» **TASK ITEM**: A verbatim copy of every record is needed.

» **RECORD SET**:
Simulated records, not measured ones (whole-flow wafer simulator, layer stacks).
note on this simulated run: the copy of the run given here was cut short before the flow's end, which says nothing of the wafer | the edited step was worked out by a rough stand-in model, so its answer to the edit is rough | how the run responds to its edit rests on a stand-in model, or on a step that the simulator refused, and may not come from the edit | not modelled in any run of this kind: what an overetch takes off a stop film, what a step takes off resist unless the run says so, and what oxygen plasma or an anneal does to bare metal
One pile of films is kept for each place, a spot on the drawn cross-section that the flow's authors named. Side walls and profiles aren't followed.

» **EXERCISE RESPONSE**:
Simulated records, not measured ones (whole-flow wafer simulator, layer stacks).
note on this simulated run: the copy of the run given here was cut short before the flow's end, which says nothing of the wafer | the edited step was worked out by a rough stand-in model, so its answer to the edit is rough | how the run responds to its edit rests on a stand-in model, or on a step that the simulator refused, and may not come from the edit | not modelled in any run of this kind: what an overetch takes off a stop film, what a step takes off resist unless the run says so, and what oxygen plasma or an anneal does to bare metal
One pile of films is kept for each place, a spot on the drawn cross-section that the flow's authors named. Side walls and profiles aren't followed.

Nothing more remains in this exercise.